Your task is to print the listing exactly as it stands.

---- Material provided

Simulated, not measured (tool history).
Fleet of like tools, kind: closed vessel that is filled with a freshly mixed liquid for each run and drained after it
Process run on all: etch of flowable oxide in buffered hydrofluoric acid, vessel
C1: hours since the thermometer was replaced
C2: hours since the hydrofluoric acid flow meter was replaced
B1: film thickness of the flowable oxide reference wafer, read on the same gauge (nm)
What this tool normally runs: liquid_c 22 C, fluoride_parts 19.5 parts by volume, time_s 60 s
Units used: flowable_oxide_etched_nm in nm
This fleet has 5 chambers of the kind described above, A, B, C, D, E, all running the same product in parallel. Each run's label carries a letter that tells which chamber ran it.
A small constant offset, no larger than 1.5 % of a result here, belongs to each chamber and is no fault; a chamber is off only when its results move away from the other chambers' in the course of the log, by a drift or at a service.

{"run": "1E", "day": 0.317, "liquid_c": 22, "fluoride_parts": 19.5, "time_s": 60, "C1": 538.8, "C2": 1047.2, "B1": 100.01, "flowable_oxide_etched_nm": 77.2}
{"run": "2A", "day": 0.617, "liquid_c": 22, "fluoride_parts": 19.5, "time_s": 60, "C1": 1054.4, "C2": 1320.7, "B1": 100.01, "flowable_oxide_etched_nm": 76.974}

--------

## Your solution
Simulated, not measured (tool history).
Fleet of like tools, kind: closed vessel that is filled with a freshly mixed liquid for each run and drained after it
Process run on all: etch of flowable oxide in buffered hydrofluoric acid, vessel
C1: hours since the thermometer was replaced
C2: hours since the hydrofluoric acid flow meter was replaced
B1: film thickness of the flowable oxide reference wafer, read on the same gauge (nm)
What this tool normally runs: liquid_c 22 C, fluoride_parts 19.5 parts by volume, time_s 60 s
Units used: flowable_oxide_etched_nm in nm
This fleet has 5 chambers of the kind described above, A, B, C, D, E, all running the same product in parallel. Each run's label carries a letter that tells which chamber ran it.
A small constant offset, no larger than 1.5 % of a result here, belongs to each chamber and is no fault; a chamber is off only when its results move away from the other chambers' in the course of the log, by a drift or at a service.

{"run": "1E", "day": 0.317, "liquid_c": 22, "fluoride_parts": 19.5, "time_s": 60, "C1": 538.8, "C2": 1047.2, "B1": 100.01, "flowable_oxide_etched_nm": 77.2}
{"run": "2A", "day": 0.617, "liquid_c": 22, "fluoride_parts": 19.5, "time_s": 60, "C1": 1054.4, "C2": 1320.7, "B1": 100.01, "flowable_oxide_etched_nm": 76.974}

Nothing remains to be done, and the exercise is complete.